Brief —
The response must consist of every record, restated word for word.

..............................
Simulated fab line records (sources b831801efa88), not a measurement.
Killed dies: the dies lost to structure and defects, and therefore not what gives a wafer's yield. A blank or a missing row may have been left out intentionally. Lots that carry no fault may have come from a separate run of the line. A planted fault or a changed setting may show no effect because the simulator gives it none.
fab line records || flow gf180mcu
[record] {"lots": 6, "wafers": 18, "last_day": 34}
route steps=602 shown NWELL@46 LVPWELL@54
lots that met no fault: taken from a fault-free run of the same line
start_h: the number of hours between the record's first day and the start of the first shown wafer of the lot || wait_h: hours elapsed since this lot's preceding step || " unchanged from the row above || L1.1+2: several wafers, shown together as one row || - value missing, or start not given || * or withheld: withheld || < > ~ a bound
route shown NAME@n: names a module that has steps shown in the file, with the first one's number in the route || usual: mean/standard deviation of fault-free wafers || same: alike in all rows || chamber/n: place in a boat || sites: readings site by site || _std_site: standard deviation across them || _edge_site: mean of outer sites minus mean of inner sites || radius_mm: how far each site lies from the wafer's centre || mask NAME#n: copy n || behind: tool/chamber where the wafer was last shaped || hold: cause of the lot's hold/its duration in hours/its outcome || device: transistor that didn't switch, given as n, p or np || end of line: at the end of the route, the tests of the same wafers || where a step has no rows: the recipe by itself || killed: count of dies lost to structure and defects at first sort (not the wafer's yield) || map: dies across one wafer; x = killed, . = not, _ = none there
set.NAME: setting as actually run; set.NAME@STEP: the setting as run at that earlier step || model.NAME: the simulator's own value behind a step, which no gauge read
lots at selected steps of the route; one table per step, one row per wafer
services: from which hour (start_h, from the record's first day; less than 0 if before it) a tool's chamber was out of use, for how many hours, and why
..............................

Answer area —
Simulated fab line records (sources b831801efa88), not a measurement.
Killed dies: the dies lost to structure and defects, and therefore not what gives a wafer's yield. A blank or a missing row may have been left out intentionally. Lots that carry no fault may have come from a separate run of the line. A planted fault or a changed setting may show no effect because the simulator gives it none.
fab line records || flow gf180mcu
[record] {"lots": 6, "wafers": 18, "last_day": 34}
route steps=602 shown NWELL@46 LVPWELL@54
lots that met no fault: taken from a fault-free run of the same line
start_h: the number of hours between the record's first day and the start of the first shown wafer of the lot || wait_h: hours elapsed since this lot's preceding step || " unchanged from the row above || L1.1+2: several wafers, shown together as one row || - value missing, or start not given || * or withheld: withheld || < > ~ a bound
route shown NAME@n: names a module that has steps shown in the file, with the first one's number in the route || usual: mean/standard deviation of fault-free wafers || same: alike in all rows || chamber/n: place in a boat || sites: readings site by site || _std_site: standard deviation across them || _edge_site: mean of outer sites minus mean of inner sites || radius_mm: how far each site lies from the wafer's centre || mask NAME#n: copy n || behind: tool/chamber where the wafer was last shaped || hold: cause of the lot's hold/its duration in hours/its outcome || device: transistor that didn't switch, given as n, p or np || end of line: at the end of the route, the tests of the same wafers || where a step has no rows: the recipe by itself || killed: count of dies lost to structure and defects at first sort (not the wafer's yield) || map: dies across one wafer; x = killed, . = not, _ = none there
set.NAME: setting as actually run; set.NAME@STEP: the setting as run at that earlier step || model.NAME: the simulator's own value behind a step, which no gauge read
lots at selected steps of the route; one table per step, one row per wafer
services: from which hour (start_h, from the record's first day; less than 0 if before it) a tool's chamber was out of use, for how many hours, and why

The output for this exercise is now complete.